::: Dataset

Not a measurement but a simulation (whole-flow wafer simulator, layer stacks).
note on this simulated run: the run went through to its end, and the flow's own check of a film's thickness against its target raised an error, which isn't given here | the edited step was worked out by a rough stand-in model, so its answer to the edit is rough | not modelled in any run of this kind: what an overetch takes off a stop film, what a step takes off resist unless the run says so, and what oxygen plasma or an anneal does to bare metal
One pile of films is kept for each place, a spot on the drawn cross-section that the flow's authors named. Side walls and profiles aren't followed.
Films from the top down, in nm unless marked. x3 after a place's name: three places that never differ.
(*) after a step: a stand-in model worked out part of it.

::::::

Assigned task: An exact copy of every record is what the answer must contain.

Written answer:
Not a measurement but a simulation (whole-flow wafer simulator, layer stacks).
note on this simulated run: the run went through to its end, and the flow's own check of a film's thickness against its target raised an error, which isn't given here | the edited step was worked out by a rough stand-in model, so its answer to the edit is rough | not modelled in any run of this kind: what an overetch takes off a stop film, what a step takes off resist unless the run says so, and what oxygen plasma or an anneal does to bare metal
One pile of films is kept for each place, a spot on the drawn cross-section that the flow's authors named. Side walls and profiles aren't followed.
Films from the top down, in nm unless marked. x3 after a place's name: three places that never differ.
(*) after a step: a stand-in model worked out part of it.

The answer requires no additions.